## Exercise
Write out the records again, exactly. Nothing may be dropped.

## Extracted entries
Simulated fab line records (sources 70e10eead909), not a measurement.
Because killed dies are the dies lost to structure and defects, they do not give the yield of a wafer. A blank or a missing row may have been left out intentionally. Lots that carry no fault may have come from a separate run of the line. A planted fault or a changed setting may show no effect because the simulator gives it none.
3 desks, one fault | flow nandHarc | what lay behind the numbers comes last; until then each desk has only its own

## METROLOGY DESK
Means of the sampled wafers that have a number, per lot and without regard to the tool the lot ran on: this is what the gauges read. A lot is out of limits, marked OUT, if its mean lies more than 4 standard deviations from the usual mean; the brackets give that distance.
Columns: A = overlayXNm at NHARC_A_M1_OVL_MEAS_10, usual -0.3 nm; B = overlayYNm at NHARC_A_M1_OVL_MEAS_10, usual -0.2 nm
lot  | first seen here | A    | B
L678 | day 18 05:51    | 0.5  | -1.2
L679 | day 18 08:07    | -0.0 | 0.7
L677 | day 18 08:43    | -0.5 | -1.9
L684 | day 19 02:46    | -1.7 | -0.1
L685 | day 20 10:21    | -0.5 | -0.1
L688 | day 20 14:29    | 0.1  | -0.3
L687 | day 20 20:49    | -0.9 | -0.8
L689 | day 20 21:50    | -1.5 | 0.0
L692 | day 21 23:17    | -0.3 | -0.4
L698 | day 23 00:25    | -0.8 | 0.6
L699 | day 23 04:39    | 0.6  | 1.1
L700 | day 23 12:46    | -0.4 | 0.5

## Your response
Simulated fab line records (sources 70e10eead909), not a measurement.
Because killed dies are the dies lost to structure and defects, they do not give the yield of a wafer. A blank or a missing row may have been left out intentionally. Lots that carry no fault may have come from a separate run of the line. A planted fault or a changed setting may show no effect because the simulator gives it none.
3 desks, one fault | flow nandHarc | what lay behind the numbers comes last; until then each desk has only its own

## METROLOGY DESK
Means of the sampled wafers that have a number, per lot and without regard to the tool the lot ran on: this is what the gauges read. A lot is out of limits, marked OUT, if its mean lies more than 4 standard deviations from the usual mean; the brackets give that distance.
Columns: A = overlayXNm at NHARC_A_M1_OVL_MEAS_10, usual -0.3 nm; B = overlayYNm at NHARC_A_M1_OVL_MEAS_10, usual -0.2 nm
lot  | first seen here | A    | B
L678 | day 18 05:51    | 0.5  | -1.2
L679 | day 18 08:07    | -0.0 | 0.7
L677 | day 18 08:43    | -0.5 | -1.9
L684 | day 19 02:46    | -1.7 | -0.1
L685 | day 20 10:21    | -0.5 | -0.1
L688 | day 20 14:29    | 0.1  | -0.3
L687 | day 20 20:49    | -0.9 | -0.8
L689 | day 20 21:50    | -1.5 | 0.0
L692 | day 21 23:17    | -0.3 | -0.4
L698 | day 23 00:25    | -0.8 | 0.6
L699 | day 23 04:39    | 0.6  | 1.1
L700 | day 23 12:46    | -0.4 | 0.5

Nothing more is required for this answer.